ASSIGNED TASK
In the records below, find the line that contains "(*) after a" and the line that contains "A step followed", then retype exactly those two lines and every line between them.

-=-=-

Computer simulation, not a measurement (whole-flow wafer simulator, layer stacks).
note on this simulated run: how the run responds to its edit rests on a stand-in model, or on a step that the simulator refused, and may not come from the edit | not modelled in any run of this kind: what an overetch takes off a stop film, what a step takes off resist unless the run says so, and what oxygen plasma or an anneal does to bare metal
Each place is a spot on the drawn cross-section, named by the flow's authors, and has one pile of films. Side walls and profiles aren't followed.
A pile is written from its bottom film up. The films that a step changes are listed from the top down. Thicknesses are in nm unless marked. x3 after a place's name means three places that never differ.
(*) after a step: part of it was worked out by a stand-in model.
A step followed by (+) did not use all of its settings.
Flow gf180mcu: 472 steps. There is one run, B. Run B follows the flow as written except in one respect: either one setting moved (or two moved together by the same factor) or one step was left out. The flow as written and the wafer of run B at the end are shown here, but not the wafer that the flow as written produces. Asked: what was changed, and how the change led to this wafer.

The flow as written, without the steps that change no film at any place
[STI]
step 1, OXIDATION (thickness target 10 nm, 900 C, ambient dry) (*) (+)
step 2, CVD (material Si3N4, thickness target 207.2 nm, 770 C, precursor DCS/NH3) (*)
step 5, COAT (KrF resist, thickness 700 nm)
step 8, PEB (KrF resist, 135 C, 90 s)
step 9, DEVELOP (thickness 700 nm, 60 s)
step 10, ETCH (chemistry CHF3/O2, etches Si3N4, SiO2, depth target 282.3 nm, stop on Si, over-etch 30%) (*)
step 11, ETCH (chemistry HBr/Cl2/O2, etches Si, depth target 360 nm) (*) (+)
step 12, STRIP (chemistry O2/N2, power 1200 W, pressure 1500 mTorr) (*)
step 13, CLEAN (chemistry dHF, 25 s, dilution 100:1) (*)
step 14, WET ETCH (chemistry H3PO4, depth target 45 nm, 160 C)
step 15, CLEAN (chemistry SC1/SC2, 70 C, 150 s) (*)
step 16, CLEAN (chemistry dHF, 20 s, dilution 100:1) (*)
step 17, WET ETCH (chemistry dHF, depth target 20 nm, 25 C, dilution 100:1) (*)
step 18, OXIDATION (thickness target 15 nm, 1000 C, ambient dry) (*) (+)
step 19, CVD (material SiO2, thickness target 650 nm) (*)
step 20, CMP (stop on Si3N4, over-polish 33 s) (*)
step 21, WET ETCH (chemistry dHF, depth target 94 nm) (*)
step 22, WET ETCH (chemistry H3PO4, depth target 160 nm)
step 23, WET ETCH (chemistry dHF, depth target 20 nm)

-=-=-

RESPONSE
(*) after a step: part of it was worked out by a stand-in model.
A step followed by (+) did not use all of its settings.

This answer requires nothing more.